- WORK INSTRUCTION: Only an exact repetition of the entries counts as an answer.

- RECORDS SHOWN:
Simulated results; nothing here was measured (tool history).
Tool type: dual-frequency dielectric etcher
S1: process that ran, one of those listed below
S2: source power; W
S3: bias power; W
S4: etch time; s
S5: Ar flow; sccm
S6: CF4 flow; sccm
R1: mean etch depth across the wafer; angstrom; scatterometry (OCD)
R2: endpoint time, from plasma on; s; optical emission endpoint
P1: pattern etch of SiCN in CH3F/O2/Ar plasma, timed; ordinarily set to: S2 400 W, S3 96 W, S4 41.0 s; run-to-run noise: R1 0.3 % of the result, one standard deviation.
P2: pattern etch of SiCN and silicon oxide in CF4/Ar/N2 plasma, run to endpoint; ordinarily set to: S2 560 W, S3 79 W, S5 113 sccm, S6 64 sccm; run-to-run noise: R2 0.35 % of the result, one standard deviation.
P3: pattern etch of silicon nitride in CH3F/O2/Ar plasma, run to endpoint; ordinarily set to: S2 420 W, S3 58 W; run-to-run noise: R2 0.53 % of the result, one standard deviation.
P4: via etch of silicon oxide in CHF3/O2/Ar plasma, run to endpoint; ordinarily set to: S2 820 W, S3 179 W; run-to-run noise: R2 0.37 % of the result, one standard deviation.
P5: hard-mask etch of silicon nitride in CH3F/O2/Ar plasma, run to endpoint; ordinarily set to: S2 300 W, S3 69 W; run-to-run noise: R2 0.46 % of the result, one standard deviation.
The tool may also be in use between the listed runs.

- RESULT:
Simulated results; nothing here was measured (tool history).
Tool type: dual-frequency dielectric etcher
S1: process that ran, one of those listed below
S2: source power; W
S3: bias power; W
S4: etch time; s
S5: Ar flow; sccm
S6: CF4 flow; sccm
R1: mean etch depth across the wafer; angstrom; scatterometry (OCD)
R2: endpoint time, from plasma on; s; optical emission endpoint
P1: pattern etch of SiCN in CH3F/O2/Ar plasma, timed; ordinarily set to: S2 400 W, S3 96 W, S4 41.0 s; run-to-run noise: R1 0.3 % of the result, one standard deviation.
P2: pattern etch of SiCN and silicon oxide in CF4/Ar/N2 plasma, run to endpoint; ordinarily set to: S2 560 W, S3 79 W, S5 113 sccm, S6 64 sccm; run-to-run noise: R2 0.35 % of the result, one standard deviation.
P3: pattern etch of silicon nitride in CH3F/O2/Ar plasma, run to endpoint; ordinarily set to: S2 420 W, S3 58 W; run-to-run noise: R2 0.53 % of the result, one standard deviation.
P4: via etch of silicon oxide in CHF3/O2/Ar plasma, run to endpoint; ordinarily set to: S2 820 W, S3 179 W; run-to-run noise: R2 0.37 % of the result, one standard deviation.
P5: hard-mask etch of silicon nitride in CH3F/O2/Ar plasma, run to endpoint; ordinarily set to: S2 300 W, S3 69 W; run-to-run noise: R2 0.46 % of the result, one standard deviation.
The tool may also be in use between the listed runs.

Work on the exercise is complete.